WORK ITEM:
Could you output the complete listing given below exactly?

*** RECORD EXTRACTS Section Begins ***

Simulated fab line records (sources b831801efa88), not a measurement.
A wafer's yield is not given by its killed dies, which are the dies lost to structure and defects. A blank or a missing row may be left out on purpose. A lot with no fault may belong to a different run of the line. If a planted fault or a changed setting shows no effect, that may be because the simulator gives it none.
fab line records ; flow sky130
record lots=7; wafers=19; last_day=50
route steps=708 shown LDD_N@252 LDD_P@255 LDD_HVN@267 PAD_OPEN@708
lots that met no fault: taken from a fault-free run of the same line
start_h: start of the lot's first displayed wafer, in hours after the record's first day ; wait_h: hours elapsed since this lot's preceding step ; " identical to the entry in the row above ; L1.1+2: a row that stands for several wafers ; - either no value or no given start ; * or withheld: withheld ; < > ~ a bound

*** RECORD EXTRACTS Section Ends ***

SOLUTION:
Simulated fab line records (sources b831801efa88), not a measurement.
A wafer's yield is not given by its killed dies, which are the dies lost to structure and defects. A blank or a missing row may be left out on purpose. A lot with no fault may belong to a different run of the line. If a planted fault or a changed setting shows no effect, that may be because the simulator gives it none.
fab line records ; flow sky130
record lots=7; wafers=19; last_day=50
route steps=708 shown LDD_N@252 LDD_P@255 LDD_HVN@267 PAD_OPEN@708
lots that met no fault: taken from a fault-free run of the same line
start_h: start of the lot's first displayed wafer, in hours after the record's first day ; wait_h: hours elapsed since this lot's preceding step ; " identical to the entry in the row above ; L1.1+2: a row that stands for several wafers ; - either no value or no given start ; * or withheld: withheld ; < > ~ a bound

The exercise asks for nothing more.